DATA EXTRACT →
+ + + + + + +

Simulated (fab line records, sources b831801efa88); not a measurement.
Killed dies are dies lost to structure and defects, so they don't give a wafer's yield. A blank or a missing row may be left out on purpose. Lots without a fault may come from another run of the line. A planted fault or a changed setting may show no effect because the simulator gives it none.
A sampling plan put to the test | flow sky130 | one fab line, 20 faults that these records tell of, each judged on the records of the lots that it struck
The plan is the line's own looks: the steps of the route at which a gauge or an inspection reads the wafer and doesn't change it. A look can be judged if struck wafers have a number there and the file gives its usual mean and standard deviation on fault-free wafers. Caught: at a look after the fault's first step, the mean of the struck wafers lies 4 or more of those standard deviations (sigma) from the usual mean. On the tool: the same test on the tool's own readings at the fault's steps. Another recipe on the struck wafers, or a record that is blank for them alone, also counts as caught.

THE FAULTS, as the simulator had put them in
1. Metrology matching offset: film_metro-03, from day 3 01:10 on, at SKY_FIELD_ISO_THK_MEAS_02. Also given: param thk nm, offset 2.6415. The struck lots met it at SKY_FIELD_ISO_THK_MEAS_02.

+ + + + + + +

REQUIREMENT →
Return the lines of the listing above exactly as they appear, starting with the first and stopping after the line that holds "THE FAULTS, as the simulator had put them in".

EXERCISE OUTPUT →
Simulated (fab line records, sources b831801efa88); not a measurement.
Killed dies are dies lost to structure and defects, so they don't give a wafer's yield. A blank or a missing row may be left out on purpose. Lots without a fault may come from another run of the line. A planted fault or a changed setting may show no effect because the simulator gives it none.
A sampling plan put to the test | flow sky130 | one fab line, 20 faults that these records tell of, each judged on the records of the lots that it struck
The plan is the line's own looks: the steps of the route at which a gauge or an inspection reads the wafer and doesn't change it. A look can be judged if struck wafers have a number there and the file gives its usual mean and standard deviation on fault-free wafers. Caught: at a look after the fault's first step, the mean of the struck wafers lies 4 or more of those standard deviations (sigma) from the usual mean. On the tool: the same test on the tool's own readings at the fault's steps. Another recipe on the struck wafers, or a record that is blank for them alone, also counts as caught.

THE FAULTS, as the simulator had put them in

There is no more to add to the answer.